● Work item: The data beneath this task is to be duplicated exactly, in its entirety.

>>
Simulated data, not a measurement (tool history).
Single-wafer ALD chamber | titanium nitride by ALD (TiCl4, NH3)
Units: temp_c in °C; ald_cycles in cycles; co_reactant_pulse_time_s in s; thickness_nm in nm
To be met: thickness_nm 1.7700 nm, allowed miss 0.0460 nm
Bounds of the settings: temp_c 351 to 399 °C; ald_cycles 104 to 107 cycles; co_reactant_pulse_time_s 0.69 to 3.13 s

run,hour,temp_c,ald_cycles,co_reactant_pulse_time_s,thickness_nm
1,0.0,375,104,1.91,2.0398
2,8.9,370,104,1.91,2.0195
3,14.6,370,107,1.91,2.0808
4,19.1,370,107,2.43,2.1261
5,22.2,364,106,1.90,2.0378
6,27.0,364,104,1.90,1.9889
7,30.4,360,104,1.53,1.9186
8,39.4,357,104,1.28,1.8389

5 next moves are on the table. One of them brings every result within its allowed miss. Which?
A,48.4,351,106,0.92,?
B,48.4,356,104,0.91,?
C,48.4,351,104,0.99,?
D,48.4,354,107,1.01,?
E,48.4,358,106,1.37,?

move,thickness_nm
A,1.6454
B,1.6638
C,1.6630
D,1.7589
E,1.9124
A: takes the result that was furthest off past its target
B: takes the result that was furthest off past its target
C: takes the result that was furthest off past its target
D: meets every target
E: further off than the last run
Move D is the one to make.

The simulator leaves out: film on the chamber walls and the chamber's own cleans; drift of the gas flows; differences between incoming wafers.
<<

● Exercise result:
Simulated data, not a measurement (tool history).
Single-wafer ALD chamber | titanium nitride by ALD (TiCl4, NH3)
Units: temp_c in °C; ald_cycles in cycles; co_reactant_pulse_time_s in s; thickness_nm in nm
To be met: thickness_nm 1.7700 nm, allowed miss 0.0460 nm
Bounds of the settings: temp_c 351 to 399 °C; ald_cycles 104 to 107 cycles; co_reactant_pulse_time_s 0.69 to 3.13 s

run,hour,temp_c,ald_cycles,co_reactant_pulse_time_s,thickness_nm
1,0.0,375,104,1.91,2.0398
2,8.9,370,104,1.91,2.0195
3,14.6,370,107,1.91,2.0808
4,19.1,370,107,2.43,2.1261
5,22.2,364,106,1.90,2.0378
6,27.0,364,104,1.90,1.9889
7,30.4,360,104,1.53,1.9186
8,39.4,357,104,1.28,1.8389

5 next moves are on the table. One of them brings every result within its allowed miss. Which?
A,48.4,351,106,0.92,?
B,48.4,356,104,0.91,?
C,48.4,351,104,0.99,?
D,48.4,354,107,1.01,?
E,48.4,358,106,1.37,?

move,thickness_nm
A,1.6454
B,1.6638
C,1.6630
D,1.7589
E,1.9124
A: takes the result that was furthest off past its target
B: takes the result that was furthest off past its target
C: takes the result that was furthest off past its target
D: meets every target
E: further off than the last run
Move D is the one to make.

The simulator leaves out: film on the chamber walls and the chamber's own cleans; drift of the gas flows; differences between incoming wafers.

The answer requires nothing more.